(Provided records):
● ● ● ●

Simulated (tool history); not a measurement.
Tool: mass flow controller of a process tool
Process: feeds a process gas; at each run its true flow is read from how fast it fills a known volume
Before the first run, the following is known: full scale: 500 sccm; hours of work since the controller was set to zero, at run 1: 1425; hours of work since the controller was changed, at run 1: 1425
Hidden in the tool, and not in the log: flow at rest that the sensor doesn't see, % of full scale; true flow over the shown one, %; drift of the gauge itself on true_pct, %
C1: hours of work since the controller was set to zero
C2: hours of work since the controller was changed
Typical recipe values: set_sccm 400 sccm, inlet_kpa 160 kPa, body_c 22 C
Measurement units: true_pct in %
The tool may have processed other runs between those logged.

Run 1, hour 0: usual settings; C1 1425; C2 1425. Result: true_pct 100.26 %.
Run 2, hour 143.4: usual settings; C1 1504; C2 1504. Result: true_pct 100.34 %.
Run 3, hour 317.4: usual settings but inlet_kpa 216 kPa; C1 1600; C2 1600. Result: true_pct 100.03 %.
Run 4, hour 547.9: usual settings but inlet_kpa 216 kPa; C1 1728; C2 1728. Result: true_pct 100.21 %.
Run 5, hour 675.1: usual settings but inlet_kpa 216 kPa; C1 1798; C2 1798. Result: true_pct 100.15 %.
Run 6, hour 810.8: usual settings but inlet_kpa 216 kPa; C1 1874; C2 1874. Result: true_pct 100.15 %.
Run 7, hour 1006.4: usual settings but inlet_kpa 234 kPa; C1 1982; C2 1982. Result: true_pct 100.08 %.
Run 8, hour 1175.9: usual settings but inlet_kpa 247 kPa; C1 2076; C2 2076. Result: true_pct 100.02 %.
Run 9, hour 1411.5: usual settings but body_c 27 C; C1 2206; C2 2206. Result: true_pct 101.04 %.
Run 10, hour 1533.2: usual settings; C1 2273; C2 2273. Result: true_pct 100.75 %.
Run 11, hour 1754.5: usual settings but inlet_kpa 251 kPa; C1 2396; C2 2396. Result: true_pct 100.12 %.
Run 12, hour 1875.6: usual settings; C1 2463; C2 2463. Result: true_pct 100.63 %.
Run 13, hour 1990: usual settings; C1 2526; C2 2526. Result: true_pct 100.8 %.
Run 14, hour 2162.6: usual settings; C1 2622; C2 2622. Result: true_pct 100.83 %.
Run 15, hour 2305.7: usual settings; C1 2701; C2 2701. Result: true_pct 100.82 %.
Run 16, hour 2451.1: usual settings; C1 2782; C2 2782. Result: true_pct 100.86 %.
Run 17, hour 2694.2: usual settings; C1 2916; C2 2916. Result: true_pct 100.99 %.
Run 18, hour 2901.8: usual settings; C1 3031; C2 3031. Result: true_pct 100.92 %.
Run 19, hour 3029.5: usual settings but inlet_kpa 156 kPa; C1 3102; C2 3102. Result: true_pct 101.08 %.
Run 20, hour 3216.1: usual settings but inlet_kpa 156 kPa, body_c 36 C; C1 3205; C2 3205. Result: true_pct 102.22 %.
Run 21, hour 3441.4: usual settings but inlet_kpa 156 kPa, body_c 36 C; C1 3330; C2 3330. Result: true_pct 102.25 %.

● ● ● ●

(Required action): Return only the lines between the one holding "Typical recipe values: set_sccm" and the one holding "Run 14, hour", inclusive, exactly as they appear above.

(Task answer):
Typical recipe values: set_sccm 400 sccm, inlet_kpa 160 kPa, body_c 22 C
Measurement units: true_pct in %
The tool may have processed other runs between those logged.

Run 1, hour 0: usual settings; C1 1425; C2 1425. Result: true_pct 100.26 %.
Run 2, hour 143.4: usual settings; C1 1504; C2 1504. Result: true_pct 100.34 %.
Run 3, hour 317.4: usual settings but inlet_kpa 216 kPa; C1 1600; C2 1600. Result: true_pct 100.03 %.
Run 4, hour 547.9: usual settings but inlet_kpa 216 kPa; C1 1728; C2 1728. Result: true_pct 100.21 %.
Run 5, hour 675.1: usual settings but inlet_kpa 216 kPa; C1 1798; C2 1798. Result: true_pct 100.15 %.
Run 6, hour 810.8: usual settings but inlet_kpa 216 kPa; C1 1874; C2 1874. Result: true_pct 100.15 %.
Run 7, hour 1006.4: usual settings but inlet_kpa 234 kPa; C1 1982; C2 1982. Result: true_pct 100.08 %.
Run 8, hour 1175.9: usual settings but inlet_kpa 247 kPa; C1 2076; C2 2076. Result: true_pct 100.02 %.
Run 9, hour 1411.5: usual settings but body_c 27 C; C1 2206; C2 2206. Result: true_pct 101.04 %.
Run 10, hour 1533.2: usual settings; C1 2273; C2 2273. Result: true_pct 100.75 %.
Run 11, hour 1754.5: usual settings but inlet_kpa 251 kPa; C1 2396; C2 2396. Result: true_pct 100.12 %.
Run 12, hour 1875.6: usual settings; C1 2463; C2 2463. Result: true_pct 100.63 %.
Run 13, hour 1990: usual settings; C1 2526; C2 2526. Result: true_pct 100.8 %.
Run 14, hour 2162.6: usual settings; C1 2622; C2 2622. Result: true_pct 100.83 %.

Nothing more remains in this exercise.